The data —
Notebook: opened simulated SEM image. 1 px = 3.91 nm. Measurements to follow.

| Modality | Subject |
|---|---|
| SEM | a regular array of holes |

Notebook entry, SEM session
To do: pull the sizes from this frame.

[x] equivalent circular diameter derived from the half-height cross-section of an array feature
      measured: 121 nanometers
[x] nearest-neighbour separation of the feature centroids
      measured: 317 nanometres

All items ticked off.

Work order — Your answer must be every record above, set down exactly as written.

Task response —
Notebook: opened simulated SEM image. 1 px = 3.91 nm. Measurements to follow.

| Modality | Subject |
|---|---|
| SEM | a regular array of holes |

Notebook entry, SEM session
To do: pull the sizes from this frame.

[x] equivalent circular diameter derived from the half-height cross-section of an array feature
      measured: 121 nanometers
[x] nearest-neighbour separation of the feature centroids
      measured: 317 nanometres

All items ticked off.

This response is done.